· · · · ·
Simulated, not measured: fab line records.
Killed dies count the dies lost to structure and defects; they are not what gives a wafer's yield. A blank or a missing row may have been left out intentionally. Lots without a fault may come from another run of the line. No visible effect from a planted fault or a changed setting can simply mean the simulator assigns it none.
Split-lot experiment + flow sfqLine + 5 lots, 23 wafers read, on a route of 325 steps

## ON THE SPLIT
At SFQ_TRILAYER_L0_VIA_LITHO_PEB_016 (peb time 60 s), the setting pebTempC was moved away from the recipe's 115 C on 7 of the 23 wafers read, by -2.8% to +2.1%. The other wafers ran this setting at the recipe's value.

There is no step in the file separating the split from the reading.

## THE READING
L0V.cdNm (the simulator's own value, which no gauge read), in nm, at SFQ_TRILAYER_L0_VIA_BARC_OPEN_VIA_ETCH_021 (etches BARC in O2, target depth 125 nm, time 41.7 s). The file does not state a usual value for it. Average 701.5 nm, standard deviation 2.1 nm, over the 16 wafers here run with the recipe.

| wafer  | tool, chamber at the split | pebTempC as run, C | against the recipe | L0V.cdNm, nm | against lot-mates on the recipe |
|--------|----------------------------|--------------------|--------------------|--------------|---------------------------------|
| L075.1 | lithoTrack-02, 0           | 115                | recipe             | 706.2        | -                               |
· · · · ·

_Work request_: Return the entries above unchanged, starting at the first line and stopping after the line with "## THE READING".

_Expected answer_:
Simulated, not measured: fab line records.
Killed dies count the dies lost to structure and defects; they are not what gives a wafer's yield. A blank or a missing row may have been left out intentionally. Lots without a fault may come from another run of the line. No visible effect from a planted fault or a changed setting can simply mean the simulator assigns it none.
Split-lot experiment + flow sfqLine + 5 lots, 23 wafers read, on a route of 325 steps

## ON THE SPLIT
At SFQ_TRILAYER_L0_VIA_LITHO_PEB_016 (peb time 60 s), the setting pebTempC was moved away from the recipe's 115 C on 7 of the 23 wafers read, by -2.8% to +2.1%. The other wafers ran this setting at the recipe's value.

There is no step in the file separating the split from the reading.

## THE READING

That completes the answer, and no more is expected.